## WORK REQUEST
Each record below needs to be written out exactly as it reads.

*** Opening RECORD EXCERPTS ***
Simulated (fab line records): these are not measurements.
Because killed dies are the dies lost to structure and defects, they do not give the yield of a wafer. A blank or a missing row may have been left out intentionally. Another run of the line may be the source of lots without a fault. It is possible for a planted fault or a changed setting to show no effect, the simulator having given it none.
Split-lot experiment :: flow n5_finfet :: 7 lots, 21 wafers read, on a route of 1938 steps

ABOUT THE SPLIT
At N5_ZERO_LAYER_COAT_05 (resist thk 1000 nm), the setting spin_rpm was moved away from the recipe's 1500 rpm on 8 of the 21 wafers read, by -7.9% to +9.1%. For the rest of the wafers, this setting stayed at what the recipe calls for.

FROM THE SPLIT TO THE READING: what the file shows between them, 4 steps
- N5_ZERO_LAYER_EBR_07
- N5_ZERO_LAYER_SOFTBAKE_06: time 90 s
*** Closing RECORD EXCERPTS ***

## TASK RESULT
Simulated (fab line records): these are not measurements.
Because killed dies are the dies lost to structure and defects, they do not give the yield of a wafer. A blank or a missing row may have been left out intentionally. Another run of the line may be the source of lots without a fault. It is possible for a planted fault or a changed setting to show no effect, the simulator having given it none.
Split-lot experiment :: flow n5_finfet :: 7 lots, 21 wafers read, on a route of 1938 steps

ABOUT THE SPLIT
At N5_ZERO_LAYER_COAT_05 (resist thk 1000 nm), the setting spin_rpm was moved away from the recipe's 1500 rpm on 8 of the 21 wafers read, by -7.9% to +9.1%. For the rest of the wafers, this setting stayed at what the recipe calls for.

FROM THE SPLIT TO THE READING: what the file shows between them, 4 steps
- N5_ZERO_LAYER_EBR_07
- N5_ZERO_LAYER_SOFTBAKE_06: time 90 s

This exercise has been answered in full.